**Work item**
Will you return, word for word, only the lines from the top of the data below down to and including the one with "Band entry format."?

**Excerpted records**
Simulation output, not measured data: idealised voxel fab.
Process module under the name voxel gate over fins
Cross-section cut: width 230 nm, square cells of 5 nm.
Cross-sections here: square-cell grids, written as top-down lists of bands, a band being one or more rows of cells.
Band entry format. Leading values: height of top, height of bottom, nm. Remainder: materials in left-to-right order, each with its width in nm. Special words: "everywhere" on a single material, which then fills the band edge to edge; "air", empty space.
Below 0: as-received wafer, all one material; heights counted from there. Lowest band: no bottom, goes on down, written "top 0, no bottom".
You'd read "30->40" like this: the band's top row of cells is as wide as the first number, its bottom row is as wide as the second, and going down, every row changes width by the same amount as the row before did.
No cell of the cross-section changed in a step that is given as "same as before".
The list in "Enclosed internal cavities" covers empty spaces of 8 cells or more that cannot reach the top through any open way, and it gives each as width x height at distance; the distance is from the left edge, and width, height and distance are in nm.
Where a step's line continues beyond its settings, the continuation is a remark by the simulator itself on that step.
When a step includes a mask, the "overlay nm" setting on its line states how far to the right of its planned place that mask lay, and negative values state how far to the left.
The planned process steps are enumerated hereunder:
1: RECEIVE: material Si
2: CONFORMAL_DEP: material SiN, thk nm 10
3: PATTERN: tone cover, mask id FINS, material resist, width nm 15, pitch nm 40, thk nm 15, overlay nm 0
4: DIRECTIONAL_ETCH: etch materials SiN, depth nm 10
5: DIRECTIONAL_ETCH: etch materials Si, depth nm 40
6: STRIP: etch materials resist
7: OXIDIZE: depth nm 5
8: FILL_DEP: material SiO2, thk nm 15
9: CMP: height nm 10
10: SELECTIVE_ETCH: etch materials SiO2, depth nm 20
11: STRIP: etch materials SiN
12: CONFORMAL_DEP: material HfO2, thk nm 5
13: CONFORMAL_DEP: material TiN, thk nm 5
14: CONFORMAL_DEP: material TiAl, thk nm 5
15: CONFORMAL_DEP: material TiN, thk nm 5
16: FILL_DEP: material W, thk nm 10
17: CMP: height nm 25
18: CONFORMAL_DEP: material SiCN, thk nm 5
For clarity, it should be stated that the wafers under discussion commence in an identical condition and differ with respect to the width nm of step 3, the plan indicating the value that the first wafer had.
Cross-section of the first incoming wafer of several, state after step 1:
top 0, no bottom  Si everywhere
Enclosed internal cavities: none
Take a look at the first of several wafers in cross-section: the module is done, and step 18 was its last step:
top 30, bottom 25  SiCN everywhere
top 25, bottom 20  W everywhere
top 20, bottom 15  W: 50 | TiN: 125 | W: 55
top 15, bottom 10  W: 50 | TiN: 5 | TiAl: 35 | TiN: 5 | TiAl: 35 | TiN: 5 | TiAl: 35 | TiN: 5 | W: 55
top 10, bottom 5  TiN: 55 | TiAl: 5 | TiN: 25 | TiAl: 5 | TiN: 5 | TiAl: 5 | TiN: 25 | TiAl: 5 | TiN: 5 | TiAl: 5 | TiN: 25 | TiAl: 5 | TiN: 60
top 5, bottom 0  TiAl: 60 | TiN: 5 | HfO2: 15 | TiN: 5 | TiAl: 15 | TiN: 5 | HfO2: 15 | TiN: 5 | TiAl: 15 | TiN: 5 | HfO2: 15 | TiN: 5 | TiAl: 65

**Response box**
Simulation output, not measured data: idealised voxel fab.
Process module under the name voxel gate over fins
Cross-section cut: width 230 nm, square cells of 5 nm.
Cross-sections here: square-cell grids, written as top-down lists of bands, a band being one or more rows of cells.
Band entry format. Leading values: height of top, height of bottom, nm. Remainder: materials in left-to-right order, each with its width in nm. Special words: "everywhere" on a single material, which then fills the band edge to edge; "air", empty space.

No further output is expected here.